◆ **Work instruction**
Repeat each entry in the listing word for word.

** Opening Data listing block **

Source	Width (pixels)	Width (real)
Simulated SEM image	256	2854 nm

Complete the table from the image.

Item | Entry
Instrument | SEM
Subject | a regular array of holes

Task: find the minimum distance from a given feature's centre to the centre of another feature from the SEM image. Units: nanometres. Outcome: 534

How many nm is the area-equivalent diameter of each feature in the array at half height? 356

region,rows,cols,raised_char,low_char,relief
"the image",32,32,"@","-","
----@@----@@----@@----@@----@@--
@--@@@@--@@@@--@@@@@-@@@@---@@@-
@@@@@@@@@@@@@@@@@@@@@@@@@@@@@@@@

** Closing Data listing block **

◆ **Exercise solution**
Source	Width (pixels)	Width (real)
Simulated SEM image	256	2854 nm

Complete the table from the image.

Item | Entry
Instrument | SEM
Subject | a regular array of holes

Task: find the minimum distance from a given feature's centre to the centre of another feature from the SEM image. Units: nanometres. Outcome: 534

How many nm is the area-equivalent diameter of each feature in the array at half height? 356

region,rows,cols,raised_char,low_char,relief
"the image",32,32,"@","-","
----@@----@@----@@----@@----@@--
@--@@@@--@@@@--@@@@@-@@@@---@@@-
@@@@@@@@@@@@@@@@@@@@@@@@@@@@@@@@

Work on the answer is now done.